#### [WORK INSTRUCTION]
Output the records exactly, with no line skipped.

———

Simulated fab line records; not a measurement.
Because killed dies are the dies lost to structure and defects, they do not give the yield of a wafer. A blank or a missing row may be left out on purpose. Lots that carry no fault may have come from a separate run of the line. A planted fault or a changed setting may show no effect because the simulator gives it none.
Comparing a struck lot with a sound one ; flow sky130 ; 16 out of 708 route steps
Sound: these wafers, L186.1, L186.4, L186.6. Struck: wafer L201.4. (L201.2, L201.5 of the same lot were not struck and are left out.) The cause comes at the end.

———

#### [TASK RESPONSE]
Simulated fab line records; not a measurement.
Because killed dies are the dies lost to structure and defects, they do not give the yield of a wafer. A blank or a missing row may be left out on purpose. Lots that carry no fault may have come from a separate run of the line. A planted fault or a changed setting may show no effect because the simulator gives it none.
Comparing a struck lot with a sound one ; flow sky130 ; 16 out of 708 route steps
Sound: these wafers, L186.1, L186.4, L186.6. Struck: wafer L201.4. (L201.2, L201.5 of the same lot were not struck and are left out.) The cause comes at the end.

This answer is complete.